- DATA SUPPLIED -
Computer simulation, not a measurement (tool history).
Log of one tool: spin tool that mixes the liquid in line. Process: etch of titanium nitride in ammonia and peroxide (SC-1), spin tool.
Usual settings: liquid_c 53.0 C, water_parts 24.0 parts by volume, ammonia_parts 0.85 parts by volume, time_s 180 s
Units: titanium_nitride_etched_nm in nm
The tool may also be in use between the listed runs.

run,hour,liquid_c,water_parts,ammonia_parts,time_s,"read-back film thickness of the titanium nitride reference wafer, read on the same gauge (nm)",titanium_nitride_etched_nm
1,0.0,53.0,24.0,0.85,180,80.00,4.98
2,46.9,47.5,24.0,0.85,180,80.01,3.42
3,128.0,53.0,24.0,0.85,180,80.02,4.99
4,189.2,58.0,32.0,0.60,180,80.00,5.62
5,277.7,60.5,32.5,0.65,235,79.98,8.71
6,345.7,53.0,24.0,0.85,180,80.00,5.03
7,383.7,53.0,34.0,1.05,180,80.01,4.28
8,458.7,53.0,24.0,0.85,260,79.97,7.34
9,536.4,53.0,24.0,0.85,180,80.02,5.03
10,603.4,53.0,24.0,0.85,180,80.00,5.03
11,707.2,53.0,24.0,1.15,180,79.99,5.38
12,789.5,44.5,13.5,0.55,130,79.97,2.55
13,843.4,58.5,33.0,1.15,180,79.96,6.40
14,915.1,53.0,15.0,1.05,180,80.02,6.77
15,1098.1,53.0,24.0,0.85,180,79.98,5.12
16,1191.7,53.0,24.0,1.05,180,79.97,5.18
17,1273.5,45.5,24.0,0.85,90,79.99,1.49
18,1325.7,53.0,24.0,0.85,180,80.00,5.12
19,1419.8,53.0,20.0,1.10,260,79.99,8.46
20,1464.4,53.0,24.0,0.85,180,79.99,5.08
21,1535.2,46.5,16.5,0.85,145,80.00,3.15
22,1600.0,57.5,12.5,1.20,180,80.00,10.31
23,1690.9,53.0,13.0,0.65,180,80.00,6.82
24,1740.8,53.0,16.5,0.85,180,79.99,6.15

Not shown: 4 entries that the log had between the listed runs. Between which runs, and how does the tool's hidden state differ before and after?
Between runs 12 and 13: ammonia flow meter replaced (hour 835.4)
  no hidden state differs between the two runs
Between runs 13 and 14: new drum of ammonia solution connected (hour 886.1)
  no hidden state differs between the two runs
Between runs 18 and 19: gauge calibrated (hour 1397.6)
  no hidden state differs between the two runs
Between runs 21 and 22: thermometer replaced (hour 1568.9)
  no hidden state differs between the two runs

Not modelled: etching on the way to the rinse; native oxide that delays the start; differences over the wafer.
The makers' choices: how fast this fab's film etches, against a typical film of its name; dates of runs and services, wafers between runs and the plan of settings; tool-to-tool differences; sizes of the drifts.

- REQUIRED ACTION -
Of the entries above, repeat exactly the lines from the line with "1,0.0,53.0,24.0,0.85,180,80.00,4.98" through the line with "24,1740.8,53.0,16.5,0.85,180,79.99,6.15", both of them included.

- PROBLEM SOLUTION -
1,0.0,53.0,24.0,0.85,180,80.00,4.98
2,46.9,47.5,24.0,0.85,180,80.01,3.42
3,128.0,53.0,24.0,0.85,180,80.02,4.99
4,189.2,58.0,32.0,0.60,180,80.00,5.62
5,277.7,60.5,32.5,0.65,235,79.98,8.71
6,345.7,53.0,24.0,0.85,180,80.00,5.03
7,383.7,53.0,34.0,1.05,180,80.01,4.28
8,458.7,53.0,24.0,0.85,260,79.97,7.34
9,536.4,53.0,24.0,0.85,180,80.02,5.03
10,603.4,53.0,24.0,0.85,180,80.00,5.03
11,707.2,53.0,24.0,1.15,180,79.99,5.38
12,789.5,44.5,13.5,0.55,130,79.97,2.55
13,843.4,58.5,33.0,1.15,180,79.96,6.40
14,915.1,53.0,15.0,1.05,180,80.02,6.77
15,1098.1,53.0,24.0,0.85,180,79.98,5.12
16,1191.7,53.0,24.0,1.05,180,79.97,5.18
17,1273.5,45.5,24.0,0.85,90,79.99,1.49
18,1325.7,53.0,24.0,0.85,180,80.00,5.12
19,1419.8,53.0,20.0,1.10,260,79.99,8.46
20,1464.4,53.0,24.0,0.85,180,79.99,5.08
21,1535.2,46.5,16.5,0.85,145,80.00,3.15
22,1600.0,57.5,12.5,1.20,180,80.00,10.31
23,1690.9,53.0,13.0,0.65,180,80.00,6.82
24,1740.8,53.0,16.5,0.85,180,79.99,6.15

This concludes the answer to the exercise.